Exercise>
Write out, please, the lines from the beginning of the material to the line with "- what it shows: groups", including both ends and nothing else.

BEGIN

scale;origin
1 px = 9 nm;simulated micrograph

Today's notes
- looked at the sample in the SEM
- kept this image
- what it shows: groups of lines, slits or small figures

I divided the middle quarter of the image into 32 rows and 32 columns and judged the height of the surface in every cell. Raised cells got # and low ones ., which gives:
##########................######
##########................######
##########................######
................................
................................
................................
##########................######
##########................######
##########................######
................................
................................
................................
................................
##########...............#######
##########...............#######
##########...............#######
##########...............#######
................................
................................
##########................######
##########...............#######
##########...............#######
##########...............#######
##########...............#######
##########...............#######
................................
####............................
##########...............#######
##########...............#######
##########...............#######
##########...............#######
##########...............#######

END

Expected answer>
scale;origin
1 px = 9 nm;simulated micrograph

Today's notes
- looked at the sample in the SEM
- kept this image
- what it shows: groups of lines, slits or small figures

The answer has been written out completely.